####################

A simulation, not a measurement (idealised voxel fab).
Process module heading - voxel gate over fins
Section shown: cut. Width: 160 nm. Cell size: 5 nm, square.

####################

• [Assigned task]
Please give again only the lines from the start of the material through the line holding "Process module heading - voxel gate over fins", exactly as they are written.

• [Task answer]
A simulation, not a measurement (idealised voxel fab).
Process module heading - voxel gate over fins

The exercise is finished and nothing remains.